Work item:
Output the opening lines of the records exactly. End with the line that contains "run 8 hour=39.2".

Provided records:
>>>>

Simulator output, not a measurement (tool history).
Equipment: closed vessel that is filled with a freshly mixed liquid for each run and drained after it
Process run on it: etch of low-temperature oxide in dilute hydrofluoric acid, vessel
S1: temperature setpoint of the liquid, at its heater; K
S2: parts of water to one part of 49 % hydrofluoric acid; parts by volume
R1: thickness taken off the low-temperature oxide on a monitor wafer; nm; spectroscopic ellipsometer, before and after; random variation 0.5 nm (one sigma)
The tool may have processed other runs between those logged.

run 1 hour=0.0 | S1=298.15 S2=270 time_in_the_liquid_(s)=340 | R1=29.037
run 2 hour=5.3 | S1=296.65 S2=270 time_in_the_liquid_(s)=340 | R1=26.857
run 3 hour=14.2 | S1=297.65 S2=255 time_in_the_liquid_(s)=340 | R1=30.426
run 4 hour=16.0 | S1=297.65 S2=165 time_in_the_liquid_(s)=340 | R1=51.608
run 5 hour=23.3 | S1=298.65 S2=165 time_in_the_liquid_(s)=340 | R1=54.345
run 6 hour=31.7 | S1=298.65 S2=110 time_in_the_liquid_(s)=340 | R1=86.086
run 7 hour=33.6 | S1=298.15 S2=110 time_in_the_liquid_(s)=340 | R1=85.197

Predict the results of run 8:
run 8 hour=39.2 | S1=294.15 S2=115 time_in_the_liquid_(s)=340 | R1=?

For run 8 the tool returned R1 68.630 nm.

<<<<

Expected answer:
Simulator output, not a measurement (tool history).
Equipment: closed vessel that is filled with a freshly mixed liquid for each run and drained after it
Process run on it: etch of low-temperature oxide in dilute hydrofluoric acid, vessel
S1: temperature setpoint of the liquid, at its heater; K
S2: parts of water to one part of 49 % hydrofluoric acid; parts by volume
R1: thickness taken off the low-temperature oxide on a monitor wafer; nm; spectroscopic ellipsometer, before and after; random variation 0.5 nm (one sigma)
The tool may have processed other runs between those logged.

run 1 hour=0.0 | S1=298.15 S2=270 time_in_the_liquid_(s)=340 | R1=29.037
run 2 hour=5.3 | S1=296.65 S2=270 time_in_the_liquid_(s)=340 | R1=26.857
run 3 hour=14.2 | S1=297.65 S2=255 time_in_the_liquid_(s)=340 | R1=30.426
run 4 hour=16.0 | S1=297.65 S2=165 time_in_the_liquid_(s)=340 | R1=51.608
run 5 hour=23.3 | S1=298.65 S2=165 time_in_the_liquid_(s)=340 | R1=54.345
run 6 hour=31.7 | S1=298.65 S2=110 time_in_the_liquid_(s)=340 | R1=86.086
run 7 hour=33.6 | S1=298.15 S2=110 time_in_the_liquid_(s)=340 | R1=85.197

Predict the results of run 8:
run 8 hour=39.2 | S1=294.15 S2=115 time_in_the_liquid_(s)=340 | R1=?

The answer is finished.